* _SUPPLIED RECORDS_:
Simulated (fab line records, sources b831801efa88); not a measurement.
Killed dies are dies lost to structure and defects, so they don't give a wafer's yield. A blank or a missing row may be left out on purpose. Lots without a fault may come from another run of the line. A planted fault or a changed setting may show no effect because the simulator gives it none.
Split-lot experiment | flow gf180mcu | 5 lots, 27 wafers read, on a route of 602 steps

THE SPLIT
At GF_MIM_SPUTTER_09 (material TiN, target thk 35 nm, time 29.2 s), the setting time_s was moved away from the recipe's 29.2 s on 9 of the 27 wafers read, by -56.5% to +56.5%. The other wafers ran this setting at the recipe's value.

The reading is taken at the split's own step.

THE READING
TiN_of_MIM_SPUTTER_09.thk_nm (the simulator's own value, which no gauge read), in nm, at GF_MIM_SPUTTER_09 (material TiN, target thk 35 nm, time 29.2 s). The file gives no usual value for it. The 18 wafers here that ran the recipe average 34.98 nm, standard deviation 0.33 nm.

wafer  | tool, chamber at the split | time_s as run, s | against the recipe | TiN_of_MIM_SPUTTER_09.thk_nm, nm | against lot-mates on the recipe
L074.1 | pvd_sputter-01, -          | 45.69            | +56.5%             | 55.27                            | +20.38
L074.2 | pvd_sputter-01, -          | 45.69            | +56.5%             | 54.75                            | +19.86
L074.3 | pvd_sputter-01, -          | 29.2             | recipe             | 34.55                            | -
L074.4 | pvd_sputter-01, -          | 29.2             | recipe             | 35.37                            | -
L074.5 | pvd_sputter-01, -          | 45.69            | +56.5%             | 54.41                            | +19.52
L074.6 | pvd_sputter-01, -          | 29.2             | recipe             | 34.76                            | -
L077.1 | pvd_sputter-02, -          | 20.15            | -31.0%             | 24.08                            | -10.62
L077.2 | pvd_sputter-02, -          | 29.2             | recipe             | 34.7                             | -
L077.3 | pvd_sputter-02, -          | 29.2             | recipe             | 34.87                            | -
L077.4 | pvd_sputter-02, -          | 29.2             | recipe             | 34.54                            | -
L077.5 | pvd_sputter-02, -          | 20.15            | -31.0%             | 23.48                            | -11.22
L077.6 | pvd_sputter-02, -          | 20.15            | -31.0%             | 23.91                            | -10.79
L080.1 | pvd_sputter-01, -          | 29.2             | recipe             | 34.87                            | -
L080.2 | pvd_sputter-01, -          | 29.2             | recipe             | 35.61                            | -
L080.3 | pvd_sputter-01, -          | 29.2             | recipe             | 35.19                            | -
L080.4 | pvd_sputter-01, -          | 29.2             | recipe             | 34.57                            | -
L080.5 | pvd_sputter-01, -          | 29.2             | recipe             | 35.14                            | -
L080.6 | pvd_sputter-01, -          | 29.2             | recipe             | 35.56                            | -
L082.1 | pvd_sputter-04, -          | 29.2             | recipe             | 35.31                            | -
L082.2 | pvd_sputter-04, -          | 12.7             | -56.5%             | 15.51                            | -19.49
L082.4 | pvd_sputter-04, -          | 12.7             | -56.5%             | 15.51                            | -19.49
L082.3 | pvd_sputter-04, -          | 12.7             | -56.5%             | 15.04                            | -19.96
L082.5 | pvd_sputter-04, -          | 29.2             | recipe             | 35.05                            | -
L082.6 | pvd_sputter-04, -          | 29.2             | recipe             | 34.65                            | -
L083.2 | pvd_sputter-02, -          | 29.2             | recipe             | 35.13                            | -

* _WORK ITEM_: Starting with the first line of the listing, output each line exactly until you have included the one containing "TiN_of_MIM_SPUTTER_09.thk_nm (the simulator's".

* _YOUR RESPONSE_:
Simulated (fab line records, sources b831801efa88); not a measurement.
Killed dies are dies lost to structure and defects, so they don't give a wafer's yield. A blank or a missing row may be left out on purpose. Lots without a fault may come from another run of the line. A planted fault or a changed setting may show no effect because the simulator gives it none.
Split-lot experiment | flow gf180mcu | 5 lots, 27 wafers read, on a route of 602 steps

THE SPLIT
At GF_MIM_SPUTTER_09 (material TiN, target thk 35 nm, time 29.2 s), the setting time_s was moved away from the recipe's 29.2 s on 9 of the 27 wafers read, by -56.5% to +56.5%. The other wafers ran this setting at the recipe's value.

The reading is taken at the split's own step.

THE READING
TiN_of_MIM_SPUTTER_09.thk_nm (the simulator's own value, which no gauge read), in nm, at GF_MIM_SPUTTER_09 (material TiN, target thk 35 nm, time 29.2 s). The file gives no usual value for it. The 18 wafers here that ran the recipe average 34.98 nm, standard deviation 0.33 nm.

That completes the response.